------ DATASET RECORDS ------
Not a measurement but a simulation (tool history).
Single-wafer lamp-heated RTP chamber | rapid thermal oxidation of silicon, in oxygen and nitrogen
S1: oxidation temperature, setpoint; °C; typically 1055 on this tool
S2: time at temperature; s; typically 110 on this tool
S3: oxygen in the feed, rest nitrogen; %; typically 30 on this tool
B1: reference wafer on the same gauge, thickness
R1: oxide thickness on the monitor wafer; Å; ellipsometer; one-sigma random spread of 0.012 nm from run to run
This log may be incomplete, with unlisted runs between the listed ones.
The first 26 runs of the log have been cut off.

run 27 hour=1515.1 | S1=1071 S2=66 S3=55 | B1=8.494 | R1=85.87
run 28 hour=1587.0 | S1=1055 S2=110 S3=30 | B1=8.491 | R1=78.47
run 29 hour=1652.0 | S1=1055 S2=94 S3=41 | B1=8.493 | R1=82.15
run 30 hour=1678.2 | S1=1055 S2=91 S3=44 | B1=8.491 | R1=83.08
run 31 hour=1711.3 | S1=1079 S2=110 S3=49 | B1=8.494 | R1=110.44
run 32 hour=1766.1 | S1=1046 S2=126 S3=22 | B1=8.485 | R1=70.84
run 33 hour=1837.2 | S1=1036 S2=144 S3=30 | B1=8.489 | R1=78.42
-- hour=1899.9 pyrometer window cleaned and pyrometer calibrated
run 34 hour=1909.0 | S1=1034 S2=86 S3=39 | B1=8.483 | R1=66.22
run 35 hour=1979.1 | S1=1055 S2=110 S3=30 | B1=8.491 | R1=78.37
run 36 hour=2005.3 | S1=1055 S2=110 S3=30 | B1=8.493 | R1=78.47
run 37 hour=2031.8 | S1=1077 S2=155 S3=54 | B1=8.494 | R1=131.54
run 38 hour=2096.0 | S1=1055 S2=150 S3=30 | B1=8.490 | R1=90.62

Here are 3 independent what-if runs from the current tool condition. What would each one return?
------

ASSIGNED TASK: Print the material above verbatim, first line through the line containing "B1: reference wafer", both included.

YOUR RESPONSE:
Not a measurement but a simulation (tool history).
Single-wafer lamp-heated RTP chamber | rapid thermal oxidation of silicon, in oxygen and nitrogen
S1: oxidation temperature, setpoint; °C; typically 1055 on this tool
S2: time at temperature; s; typically 110 on this tool
S3: oxygen in the feed, rest nitrogen; %; typically 30 on this tool
B1: reference wafer on the same gauge, thickness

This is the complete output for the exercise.